▸ **ASSIGNMENT**
Each entry must be output exactly as it appears.

===== DATASET ENTRIES =====

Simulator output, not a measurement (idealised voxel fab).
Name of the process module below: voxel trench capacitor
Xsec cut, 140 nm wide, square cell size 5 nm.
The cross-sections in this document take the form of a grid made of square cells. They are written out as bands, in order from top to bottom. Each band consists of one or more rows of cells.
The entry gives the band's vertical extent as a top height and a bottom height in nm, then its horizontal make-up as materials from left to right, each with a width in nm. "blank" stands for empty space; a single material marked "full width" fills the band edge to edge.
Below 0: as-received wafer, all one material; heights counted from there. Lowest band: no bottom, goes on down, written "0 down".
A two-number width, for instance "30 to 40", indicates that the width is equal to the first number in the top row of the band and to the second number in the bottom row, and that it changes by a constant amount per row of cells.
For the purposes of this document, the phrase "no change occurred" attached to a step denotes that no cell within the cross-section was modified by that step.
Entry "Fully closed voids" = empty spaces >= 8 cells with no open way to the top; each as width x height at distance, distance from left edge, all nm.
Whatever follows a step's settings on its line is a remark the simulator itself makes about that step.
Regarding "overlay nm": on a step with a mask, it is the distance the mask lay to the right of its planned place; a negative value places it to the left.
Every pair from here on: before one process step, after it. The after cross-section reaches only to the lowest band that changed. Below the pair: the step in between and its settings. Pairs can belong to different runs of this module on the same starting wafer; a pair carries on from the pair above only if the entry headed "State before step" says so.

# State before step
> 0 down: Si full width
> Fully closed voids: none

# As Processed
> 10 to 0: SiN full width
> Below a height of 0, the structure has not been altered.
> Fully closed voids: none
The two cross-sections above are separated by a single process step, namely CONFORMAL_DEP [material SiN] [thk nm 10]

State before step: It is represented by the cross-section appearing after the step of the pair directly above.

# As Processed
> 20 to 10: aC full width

=====

▸ **TASK SOLUTION**
Simulator output, not a measurement (idealised voxel fab).
Name of the process module below: voxel trench capacitor
Xsec cut, 140 nm wide, square cell size 5 nm.
The cross-sections in this document take the form of a grid made of square cells. They are written out as bands, in order from top to bottom. Each band consists of one or more rows of cells.
The entry gives the band's vertical extent as a top height and a bottom height in nm, then its horizontal make-up as materials from left to right, each with a width in nm. "blank" stands for empty space; a single material marked "full width" fills the band edge to edge.
Below 0: as-received wafer, all one material; heights counted from there. Lowest band: no bottom, goes on down, written "0 down".
A two-number width, for instance "30 to 40", indicates that the width is equal to the first number in the top row of the band and to the second number in the bottom row, and that it changes by a constant amount per row of cells.
For the purposes of this document, the phrase "no change occurred" attached to a step denotes that no cell within the cross-section was modified by that step.
Entry "Fully closed voids" = empty spaces >= 8 cells with no open way to the top; each as width x height at distance, distance from left edge, all nm.
Whatever follows a step's settings on its line is a remark the simulator itself makes about that step.
Regarding "overlay nm": on a step with a mask, it is the distance the mask lay to the right of its planned place; a negative value places it to the left.
Every pair from here on: before one process step, after it. The after cross-section reaches only to the lowest band that changed. Below the pair: the step in between and its settings. Pairs can belong to different runs of this module on the same starting wafer; a pair carries on from the pair above only if the entry headed "State before step" says so.

# State before step
> 0 down: Si full width
> Fully closed voids: none

# As Processed
> 10 to 0: SiN full width
> Below a height of 0, the structure has not been altered.
> Fully closed voids: none
The two cross-sections above are separated by a single process step, namely CONFORMAL_DEP [material SiN] [thk nm 10]

State before step: It is represented by the cross-section appearing after the step of the pair directly above.

# As Processed
> 20 to 10: aC full width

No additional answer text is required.